_Work request_
Print out every entry that follows, exactly as written.

---------- Given entries

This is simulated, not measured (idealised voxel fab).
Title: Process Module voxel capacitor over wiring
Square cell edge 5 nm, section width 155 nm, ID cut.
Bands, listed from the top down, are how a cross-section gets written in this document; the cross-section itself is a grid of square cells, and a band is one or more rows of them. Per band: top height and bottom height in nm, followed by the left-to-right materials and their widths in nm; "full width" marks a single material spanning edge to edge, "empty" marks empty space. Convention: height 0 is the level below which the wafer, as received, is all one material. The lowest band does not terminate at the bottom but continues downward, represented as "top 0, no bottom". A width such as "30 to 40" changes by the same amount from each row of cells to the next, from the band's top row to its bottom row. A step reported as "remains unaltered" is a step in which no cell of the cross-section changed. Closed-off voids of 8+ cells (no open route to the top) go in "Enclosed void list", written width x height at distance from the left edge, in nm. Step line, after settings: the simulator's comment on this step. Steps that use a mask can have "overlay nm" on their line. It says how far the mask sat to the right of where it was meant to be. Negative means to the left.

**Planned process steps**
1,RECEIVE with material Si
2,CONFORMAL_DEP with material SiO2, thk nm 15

--------------------

_Answer section_
This is simulated, not measured (idealised voxel fab).
Title: Process Module voxel capacitor over wiring
Square cell edge 5 nm, section width 155 nm, ID cut.
Bands, listed from the top down, are how a cross-section gets written in this document; the cross-section itself is a grid of square cells, and a band is one or more rows of them. Per band: top height and bottom height in nm, followed by the left-to-right materials and their widths in nm; "full width" marks a single material spanning edge to edge, "empty" marks empty space. Convention: height 0 is the level below which the wafer, as received, is all one material. The lowest band does not terminate at the bottom but continues downward, represented as "top 0, no bottom". A width such as "30 to 40" changes by the same amount from each row of cells to the next, from the band's top row to its bottom row. A step reported as "remains unaltered" is a step in which no cell of the cross-section changed. Closed-off voids of 8+ cells (no open route to the top) go in "Enclosed void list", written width x height at distance from the left edge, in nm. Step line, after settings: the simulator's comment on this step. Steps that use a mask can have "overlay nm" on their line. It says how far the mask sat to the right of where it was meant to be. Negative means to the left.

**Planned process steps**
1,RECEIVE with material Si
2,CONFORMAL_DEP with material SiO2, thk nm 15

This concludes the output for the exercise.